** Exercise **
Among the lines of data below, reproduce only those from the one with "19 op MASKED_ETCH" through the one with "75 to 70: air 140", exactly as they stand, both ends included.

─── Data for review ───

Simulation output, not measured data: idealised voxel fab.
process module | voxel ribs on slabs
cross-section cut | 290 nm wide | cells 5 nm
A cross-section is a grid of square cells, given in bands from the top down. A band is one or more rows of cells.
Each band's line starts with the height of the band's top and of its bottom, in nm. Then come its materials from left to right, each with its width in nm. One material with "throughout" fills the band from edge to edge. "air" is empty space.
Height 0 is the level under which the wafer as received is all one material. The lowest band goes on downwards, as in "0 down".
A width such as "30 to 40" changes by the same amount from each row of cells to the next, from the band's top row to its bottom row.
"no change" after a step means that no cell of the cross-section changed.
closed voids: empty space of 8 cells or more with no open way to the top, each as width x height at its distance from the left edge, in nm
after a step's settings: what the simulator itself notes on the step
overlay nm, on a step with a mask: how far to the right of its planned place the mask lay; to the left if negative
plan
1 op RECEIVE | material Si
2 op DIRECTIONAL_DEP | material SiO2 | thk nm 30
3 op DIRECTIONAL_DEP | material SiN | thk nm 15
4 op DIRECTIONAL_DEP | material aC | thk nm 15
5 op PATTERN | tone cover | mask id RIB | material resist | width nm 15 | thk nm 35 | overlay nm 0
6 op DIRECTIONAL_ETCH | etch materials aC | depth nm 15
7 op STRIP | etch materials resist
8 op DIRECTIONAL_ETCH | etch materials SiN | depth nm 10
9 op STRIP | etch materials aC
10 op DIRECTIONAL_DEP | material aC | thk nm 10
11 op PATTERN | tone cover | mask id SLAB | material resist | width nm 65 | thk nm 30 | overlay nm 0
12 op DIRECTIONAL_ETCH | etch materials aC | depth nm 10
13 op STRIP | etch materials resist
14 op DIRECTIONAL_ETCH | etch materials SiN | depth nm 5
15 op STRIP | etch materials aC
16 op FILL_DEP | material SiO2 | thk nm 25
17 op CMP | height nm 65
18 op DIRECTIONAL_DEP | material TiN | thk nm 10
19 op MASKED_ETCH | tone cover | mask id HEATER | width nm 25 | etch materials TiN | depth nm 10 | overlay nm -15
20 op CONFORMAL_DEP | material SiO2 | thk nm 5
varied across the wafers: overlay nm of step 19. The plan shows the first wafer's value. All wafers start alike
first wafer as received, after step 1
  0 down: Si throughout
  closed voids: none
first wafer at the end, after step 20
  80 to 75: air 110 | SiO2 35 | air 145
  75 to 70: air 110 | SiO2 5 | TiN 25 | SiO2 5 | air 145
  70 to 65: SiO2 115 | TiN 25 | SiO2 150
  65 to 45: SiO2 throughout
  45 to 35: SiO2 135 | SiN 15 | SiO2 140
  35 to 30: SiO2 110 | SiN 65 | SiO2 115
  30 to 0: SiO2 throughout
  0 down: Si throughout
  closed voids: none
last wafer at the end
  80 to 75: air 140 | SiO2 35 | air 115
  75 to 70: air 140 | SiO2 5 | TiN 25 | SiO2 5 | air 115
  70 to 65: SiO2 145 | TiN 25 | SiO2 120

───

** Response box **
19 op MASKED_ETCH | tone cover | mask id HEATER | width nm 25 | etch materials TiN | depth nm 10 | overlay nm -15
20 op CONFORMAL_DEP | material SiO2 | thk nm 5
varied across the wafers: overlay nm of step 19. The plan shows the first wafer's value. All wafers start alike
first wafer as received, after step 1
  0 down: Si throughout
  closed voids: none
first wafer at the end, after step 20
  80 to 75: air 110 | SiO2 35 | air 145
  75 to 70: air 110 | SiO2 5 | TiN 25 | SiO2 5 | air 145
  70 to 65: SiO2 115 | TiN 25 | SiO2 150
  65 to 45: SiO2 throughout
  45 to 35: SiO2 135 | SiN 15 | SiO2 140
  35 to 30: SiO2 110 | SiN 65 | SiO2 115
  30 to 0: SiO2 throughout
  0 down: Si throughout
  closed voids: none
last wafer at the end
  80 to 75: air 140 | SiO2 35 | air 115
  75 to 70: air 140 | SiO2 5 | TiN 25 | SiO2 5 | air 115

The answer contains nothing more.